● **ACTIVITY**: Output the data below exactly.

╔══

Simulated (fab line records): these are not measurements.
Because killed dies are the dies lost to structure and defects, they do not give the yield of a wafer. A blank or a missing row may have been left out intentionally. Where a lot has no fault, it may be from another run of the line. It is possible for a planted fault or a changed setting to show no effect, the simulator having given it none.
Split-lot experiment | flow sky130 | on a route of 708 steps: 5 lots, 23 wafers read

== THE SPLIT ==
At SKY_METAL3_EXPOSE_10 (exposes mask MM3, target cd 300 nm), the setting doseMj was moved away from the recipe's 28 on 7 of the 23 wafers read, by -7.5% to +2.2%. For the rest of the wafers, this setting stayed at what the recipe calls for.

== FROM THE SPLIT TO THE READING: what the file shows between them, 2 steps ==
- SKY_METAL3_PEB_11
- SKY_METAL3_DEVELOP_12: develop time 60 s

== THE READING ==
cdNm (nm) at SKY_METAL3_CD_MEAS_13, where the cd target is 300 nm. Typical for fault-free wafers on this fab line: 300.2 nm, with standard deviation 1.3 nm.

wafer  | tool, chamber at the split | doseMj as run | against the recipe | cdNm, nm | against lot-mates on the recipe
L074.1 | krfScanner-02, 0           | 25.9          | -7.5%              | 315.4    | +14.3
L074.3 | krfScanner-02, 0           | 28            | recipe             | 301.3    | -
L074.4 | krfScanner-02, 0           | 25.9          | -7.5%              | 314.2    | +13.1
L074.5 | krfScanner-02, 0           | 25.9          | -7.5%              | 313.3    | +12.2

╚══

● **REPLY**:
Simulated (fab line records): these are not measurements.
Because killed dies are the dies lost to structure and defects, they do not give the yield of a wafer. A blank or a missing row may have been left out intentionally. Where a lot has no fault, it may be from another run of the line. It is possible for a planted fault or a changed setting to show no effect, the simulator having given it none.
Split-lot experiment | flow sky130 | on a route of 708 steps: 5 lots, 23 wafers read

== THE SPLIT ==
At SKY_METAL3_EXPOSE_10 (exposes mask MM3, target cd 300 nm), the setting doseMj was moved away from the recipe's 28 on 7 of the 23 wafers read, by -7.5% to +2.2%. For the rest of the wafers, this setting stayed at what the recipe calls for.

== FROM THE SPLIT TO THE READING: what the file shows between them, 2 steps ==
- SKY_METAL3_PEB_11
- SKY_METAL3_DEVELOP_12: develop time 60 s

== THE READING ==
cdNm (nm) at SKY_METAL3_CD_MEAS_13, where the cd target is 300 nm. Typical for fault-free wafers on this fab line: 300.2 nm, with standard deviation 1.3 nm.

wafer  | tool, chamber at the split | doseMj as run | against the recipe | cdNm, nm | against lot-mates on the recipe
L074.1 | krfScanner-02, 0           | 25.9          | -7.5%              | 315.4    | +14.3
L074.3 | krfScanner-02, 0           | 28            | recipe             | 301.3    | -
L074.4 | krfScanner-02, 0           | 25.9          | -7.5%              | 314.2    | +13.1
L074.5 | krfScanner-02, 0           | 25.9          | -7.5%              | 313.3    | +12.2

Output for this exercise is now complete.